*** Opening Data provided ***

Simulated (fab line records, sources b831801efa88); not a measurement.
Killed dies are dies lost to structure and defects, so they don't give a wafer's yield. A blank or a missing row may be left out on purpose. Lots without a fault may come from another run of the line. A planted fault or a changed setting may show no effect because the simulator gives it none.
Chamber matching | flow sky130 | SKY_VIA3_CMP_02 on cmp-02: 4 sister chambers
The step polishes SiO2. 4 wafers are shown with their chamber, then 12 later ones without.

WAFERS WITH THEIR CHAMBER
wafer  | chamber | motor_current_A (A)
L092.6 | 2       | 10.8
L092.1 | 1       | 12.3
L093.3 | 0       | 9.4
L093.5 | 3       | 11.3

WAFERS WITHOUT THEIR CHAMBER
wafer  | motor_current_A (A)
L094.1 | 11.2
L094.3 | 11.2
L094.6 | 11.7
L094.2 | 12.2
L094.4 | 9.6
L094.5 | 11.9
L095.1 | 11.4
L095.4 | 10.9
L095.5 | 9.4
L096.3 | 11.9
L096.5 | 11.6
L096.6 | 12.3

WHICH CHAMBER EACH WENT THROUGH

*** Closing Data provided ***

Exercise>
Each line in the listing is to be returned exactly.

Exercise output>
Simulated (fab line records, sources b831801efa88); not a measurement.
Killed dies are dies lost to structure and defects, so they don't give a wafer's yield. A blank or a missing row may be left out on purpose. Lots without a fault may come from another run of the line. A planted fault or a changed setting may show no effect because the simulator gives it none.
Chamber matching | flow sky130 | SKY_VIA3_CMP_02 on cmp-02: 4 sister chambers
The step polishes SiO2. 4 wafers are shown with their chamber, then 12 later ones without.

WAFERS WITH THEIR CHAMBER
wafer  | chamber | motor_current_A (A)
L092.6 | 2       | 10.8
L092.1 | 1       | 12.3
L093.3 | 0       | 9.4
L093.5 | 3       | 11.3

WAFERS WITHOUT THEIR CHAMBER
wafer  | motor_current_A (A)
L094.1 | 11.2
L094.3 | 11.2
L094.6 | 11.7
L094.2 | 12.2
L094.4 | 9.6
L094.5 | 11.9
L095.1 | 11.4
L095.4 | 10.9
L095.5 | 9.4
L096.3 | 11.9
L096.5 | 11.6
L096.6 | 12.3

WHICH CHAMBER EACH WENT THROUGH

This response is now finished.